# DATASET EXCERPTS
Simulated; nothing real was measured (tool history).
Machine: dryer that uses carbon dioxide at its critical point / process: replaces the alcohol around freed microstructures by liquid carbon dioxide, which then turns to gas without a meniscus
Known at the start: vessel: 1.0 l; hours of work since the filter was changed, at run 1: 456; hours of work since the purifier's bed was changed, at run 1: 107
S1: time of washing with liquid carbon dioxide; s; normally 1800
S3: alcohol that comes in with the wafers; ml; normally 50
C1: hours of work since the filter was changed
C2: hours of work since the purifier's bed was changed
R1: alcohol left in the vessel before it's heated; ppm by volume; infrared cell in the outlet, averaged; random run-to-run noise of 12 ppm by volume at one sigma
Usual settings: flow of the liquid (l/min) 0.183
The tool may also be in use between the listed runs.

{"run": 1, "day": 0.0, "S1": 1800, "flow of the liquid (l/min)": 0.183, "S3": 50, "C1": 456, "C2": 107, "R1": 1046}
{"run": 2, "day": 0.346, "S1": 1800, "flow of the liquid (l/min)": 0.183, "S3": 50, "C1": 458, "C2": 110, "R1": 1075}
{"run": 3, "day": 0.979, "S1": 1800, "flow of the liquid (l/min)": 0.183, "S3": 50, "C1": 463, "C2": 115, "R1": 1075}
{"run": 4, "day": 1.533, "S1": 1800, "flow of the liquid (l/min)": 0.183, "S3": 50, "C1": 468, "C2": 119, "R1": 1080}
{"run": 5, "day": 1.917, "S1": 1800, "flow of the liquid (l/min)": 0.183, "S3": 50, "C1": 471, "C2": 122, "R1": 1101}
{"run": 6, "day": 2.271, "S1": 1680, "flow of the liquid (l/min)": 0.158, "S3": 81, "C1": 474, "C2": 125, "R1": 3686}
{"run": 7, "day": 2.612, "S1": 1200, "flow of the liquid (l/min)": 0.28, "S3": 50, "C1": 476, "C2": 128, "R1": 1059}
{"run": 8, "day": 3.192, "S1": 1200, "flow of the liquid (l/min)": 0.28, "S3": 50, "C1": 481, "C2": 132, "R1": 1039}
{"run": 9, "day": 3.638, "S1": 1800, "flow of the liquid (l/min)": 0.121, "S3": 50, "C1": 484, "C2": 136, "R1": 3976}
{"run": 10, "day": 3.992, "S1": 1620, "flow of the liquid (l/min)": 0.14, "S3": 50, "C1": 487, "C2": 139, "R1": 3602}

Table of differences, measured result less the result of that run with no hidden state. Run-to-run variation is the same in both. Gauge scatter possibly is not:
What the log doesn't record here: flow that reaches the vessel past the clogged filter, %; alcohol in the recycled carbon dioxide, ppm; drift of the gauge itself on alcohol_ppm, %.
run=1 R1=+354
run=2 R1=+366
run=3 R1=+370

# REQUIREMENT
Both end lines included, restate word for word the lines above from the line with "Known at the" to the line with "run=2 R1=+366", and nothing else.

# TASK RESPONSE
Known at the start: vessel: 1.0 l; hours of work since the filter was changed, at run 1: 456; hours of work since the purifier's bed was changed, at run 1: 107
S1: time of washing with liquid carbon dioxide; s; normally 1800
S3: alcohol that comes in with the wafers; ml; normally 50
C1: hours of work since the filter was changed
C2: hours of work since the purifier's bed was changed
R1: alcohol left in the vessel before it's heated; ppm by volume; infrared cell in the outlet, averaged; random run-to-run noise of 12 ppm by volume at one sigma
Usual settings: flow of the liquid (l/min) 0.183
The tool may also be in use between the listed runs.

{"run": 1, "day": 0.0, "S1": 1800, "flow of the liquid (l/min)": 0.183, "S3": 50, "C1": 456, "C2": 107, "R1": 1046}
{"run": 2, "day": 0.346, "S1": 1800, "flow of the liquid (l/min)": 0.183, "S3": 50, "C1": 458, "C2": 110, "R1": 1075}
{"run": 3, "day": 0.979, "S1": 1800, "flow of the liquid (l/min)": 0.183, "S3": 50, "C1": 463, "C2": 115, "R1": 1075}
{"run": 4, "day": 1.533, "S1": 1800, "flow of the liquid (l/min)": 0.183, "S3": 50, "C1": 468, "C2": 119, "R1": 1080}
{"run": 5, "day": 1.917, "S1": 1800, "flow of the liquid (l/min)": 0.183, "S3": 50, "C1": 471, "C2": 122, "R1": 1101}
{"run": 6, "day": 2.271, "S1": 1680, "flow of the liquid (l/min)": 0.158, "S3": 81, "C1": 474, "C2": 125, "R1": 3686}
{"run": 7, "day": 2.612, "S1": 1200, "flow of the liquid (l/min)": 0.28, "S3": 50, "C1": 476, "C2": 128, "R1": 1059}
{"run": 8, "day": 3.192, "S1": 1200, "flow of the liquid (l/min)": 0.28, "S3": 50, "C1": 481, "C2": 132, "R1": 1039}
{"run": 9, "day": 3.638, "S1": 1800, "flow of the liquid (l/min)": 0.121, "S3": 50, "C1": 484, "C2": 136, "R1": 3976}
{"run": 10, "day": 3.992, "S1": 1620, "flow of the liquid (l/min)": 0.14, "S3": 50, "C1": 487, "C2": 139, "R1": 3602}

Table of differences, measured result less the result of that run with no hidden state. Run-to-run variation is the same in both. Gauge scatter possibly is not:
What the log doesn't record here: flow that reaches the vessel past the clogged filter, %; alcohol in the recycled carbon dioxide, ppm; drift of the gauge itself on alcohol_ppm, %.
run=1 R1=+354
run=2 R1=+366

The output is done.